* **EXERCISE**
Transcribe all of the entries, matching each one exactly.

* **DATA TO EXAMINE**
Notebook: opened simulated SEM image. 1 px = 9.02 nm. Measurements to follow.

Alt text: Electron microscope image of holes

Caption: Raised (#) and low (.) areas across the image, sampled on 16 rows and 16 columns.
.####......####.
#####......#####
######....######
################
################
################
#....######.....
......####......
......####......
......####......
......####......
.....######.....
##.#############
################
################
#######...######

* **RESPONSE AREA**
Notebook: opened simulated SEM image. 1 px = 9.02 nm. Measurements to follow.

Alt text: Electron microscope image of holes

Caption: Raised (#) and low (.) areas across the image, sampled on 16 rows and 16 columns.
.####......####.
#####......#####
######....######
################
################
################
#....######.....
......####......
......####......
......####......
......####......
.....######.....
##.#############
################
################
#######...######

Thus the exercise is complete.